Provided material
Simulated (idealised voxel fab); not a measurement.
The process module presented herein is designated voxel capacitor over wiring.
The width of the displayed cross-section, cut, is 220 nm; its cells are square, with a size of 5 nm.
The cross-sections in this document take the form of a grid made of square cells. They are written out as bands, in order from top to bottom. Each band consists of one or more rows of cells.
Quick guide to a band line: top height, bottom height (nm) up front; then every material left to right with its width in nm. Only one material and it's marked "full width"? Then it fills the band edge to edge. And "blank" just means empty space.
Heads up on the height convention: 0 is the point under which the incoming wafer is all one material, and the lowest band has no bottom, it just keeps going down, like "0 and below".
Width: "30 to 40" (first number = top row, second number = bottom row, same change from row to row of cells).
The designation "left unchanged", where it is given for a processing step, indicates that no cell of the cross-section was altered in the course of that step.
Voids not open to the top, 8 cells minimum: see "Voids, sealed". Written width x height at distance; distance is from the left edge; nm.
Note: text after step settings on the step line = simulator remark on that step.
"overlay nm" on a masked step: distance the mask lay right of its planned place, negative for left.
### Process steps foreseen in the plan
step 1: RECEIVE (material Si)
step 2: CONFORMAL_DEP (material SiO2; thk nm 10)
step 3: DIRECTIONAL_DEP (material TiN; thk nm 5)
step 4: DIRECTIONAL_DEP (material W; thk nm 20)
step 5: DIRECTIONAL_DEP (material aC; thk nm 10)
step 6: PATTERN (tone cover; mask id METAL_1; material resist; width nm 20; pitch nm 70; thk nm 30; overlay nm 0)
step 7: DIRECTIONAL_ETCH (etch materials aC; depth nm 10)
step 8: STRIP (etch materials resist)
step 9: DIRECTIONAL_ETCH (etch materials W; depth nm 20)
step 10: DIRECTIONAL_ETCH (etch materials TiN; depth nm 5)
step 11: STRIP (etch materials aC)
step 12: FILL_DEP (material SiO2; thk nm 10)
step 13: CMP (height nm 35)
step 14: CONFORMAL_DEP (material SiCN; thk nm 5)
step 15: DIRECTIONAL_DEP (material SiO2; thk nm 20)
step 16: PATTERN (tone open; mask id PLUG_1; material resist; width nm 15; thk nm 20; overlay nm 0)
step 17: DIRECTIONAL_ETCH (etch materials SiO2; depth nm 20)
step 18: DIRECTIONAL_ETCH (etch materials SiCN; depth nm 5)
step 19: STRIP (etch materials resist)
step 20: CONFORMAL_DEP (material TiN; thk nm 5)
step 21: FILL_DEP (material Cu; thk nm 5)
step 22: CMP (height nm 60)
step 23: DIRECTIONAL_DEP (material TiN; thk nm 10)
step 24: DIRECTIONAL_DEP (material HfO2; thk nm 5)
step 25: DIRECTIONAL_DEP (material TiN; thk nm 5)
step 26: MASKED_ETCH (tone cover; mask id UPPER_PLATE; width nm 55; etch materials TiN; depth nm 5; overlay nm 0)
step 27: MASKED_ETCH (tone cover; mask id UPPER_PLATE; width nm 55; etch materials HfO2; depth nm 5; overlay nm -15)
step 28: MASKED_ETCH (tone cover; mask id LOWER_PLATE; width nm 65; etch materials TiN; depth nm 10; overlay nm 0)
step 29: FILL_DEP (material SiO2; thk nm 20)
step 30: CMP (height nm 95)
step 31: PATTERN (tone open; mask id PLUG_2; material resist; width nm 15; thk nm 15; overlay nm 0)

Work item
Word for word, restate the data above from its first line down to and including the line with "The cross-sections in".

Answer section
Simulated (idealised voxel fab); not a measurement.
The process module presented herein is designated voxel capacitor over wiring.
The width of the displayed cross-section, cut, is 220 nm; its cells are square, with a size of 5 nm.
The cross-sections in this document take the form of a grid made of square cells. They are written out as bands, in order from top to bottom. Each band consists of one or more rows of cells.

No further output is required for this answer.